Among the entries below, only the lines starting at the one with "Cross-section format: a" and ending at the one with "The width entry", both included, are to be printed exactly.

___ Dataset excerpts

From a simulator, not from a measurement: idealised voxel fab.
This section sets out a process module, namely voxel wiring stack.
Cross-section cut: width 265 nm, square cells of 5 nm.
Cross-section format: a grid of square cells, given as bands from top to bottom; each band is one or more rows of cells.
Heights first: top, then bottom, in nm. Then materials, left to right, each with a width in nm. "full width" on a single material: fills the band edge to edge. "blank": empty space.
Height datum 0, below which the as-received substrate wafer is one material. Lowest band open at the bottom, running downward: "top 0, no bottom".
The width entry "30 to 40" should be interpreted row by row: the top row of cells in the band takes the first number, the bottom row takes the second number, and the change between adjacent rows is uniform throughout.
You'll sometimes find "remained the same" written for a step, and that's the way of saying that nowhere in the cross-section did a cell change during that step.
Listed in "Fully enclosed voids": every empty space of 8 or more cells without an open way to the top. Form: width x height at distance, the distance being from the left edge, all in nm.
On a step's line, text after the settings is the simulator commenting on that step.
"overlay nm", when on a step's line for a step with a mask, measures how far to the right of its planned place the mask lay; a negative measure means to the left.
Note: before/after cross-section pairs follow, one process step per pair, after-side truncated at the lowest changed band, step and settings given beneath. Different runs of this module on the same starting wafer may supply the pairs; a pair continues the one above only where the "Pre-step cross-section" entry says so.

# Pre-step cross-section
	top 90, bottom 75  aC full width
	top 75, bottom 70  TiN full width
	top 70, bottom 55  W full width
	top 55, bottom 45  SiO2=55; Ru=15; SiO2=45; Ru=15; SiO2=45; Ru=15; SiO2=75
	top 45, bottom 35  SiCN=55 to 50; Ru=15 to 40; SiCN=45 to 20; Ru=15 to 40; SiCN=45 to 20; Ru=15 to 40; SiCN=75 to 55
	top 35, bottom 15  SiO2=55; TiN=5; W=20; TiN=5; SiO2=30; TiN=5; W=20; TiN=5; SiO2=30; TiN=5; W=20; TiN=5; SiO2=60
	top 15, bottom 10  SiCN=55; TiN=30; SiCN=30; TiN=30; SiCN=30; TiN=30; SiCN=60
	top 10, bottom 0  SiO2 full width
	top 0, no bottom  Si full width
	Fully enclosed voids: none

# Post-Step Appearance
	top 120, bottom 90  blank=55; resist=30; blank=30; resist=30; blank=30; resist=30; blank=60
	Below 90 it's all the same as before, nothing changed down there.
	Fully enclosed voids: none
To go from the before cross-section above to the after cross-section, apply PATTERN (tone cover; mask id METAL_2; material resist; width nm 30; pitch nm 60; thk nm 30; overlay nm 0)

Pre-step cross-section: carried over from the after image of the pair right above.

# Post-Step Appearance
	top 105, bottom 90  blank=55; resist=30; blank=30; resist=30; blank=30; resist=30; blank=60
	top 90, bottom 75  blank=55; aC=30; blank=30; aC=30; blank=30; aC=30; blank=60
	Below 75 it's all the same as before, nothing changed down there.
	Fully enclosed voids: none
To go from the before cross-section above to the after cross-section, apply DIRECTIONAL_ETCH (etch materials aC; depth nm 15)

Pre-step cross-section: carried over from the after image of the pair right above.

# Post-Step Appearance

______

Exercise result:
Cross-section format: a grid of square cells, given as bands from top to bottom; each band is one or more rows of cells.
Heights first: top, then bottom, in nm. Then materials, left to right, each with a width in nm. "full width" on a single material: fills the band edge to edge. "blank": empty space.
Height datum 0, below which the as-received substrate wafer is one material. Lowest band open at the bottom, running downward: "top 0, no bottom".
The width entry "30 to 40" should be interpreted row by row: the top row of cells in the band takes the first number, the bottom row takes the second number, and the change between adjacent rows is uniform throughout.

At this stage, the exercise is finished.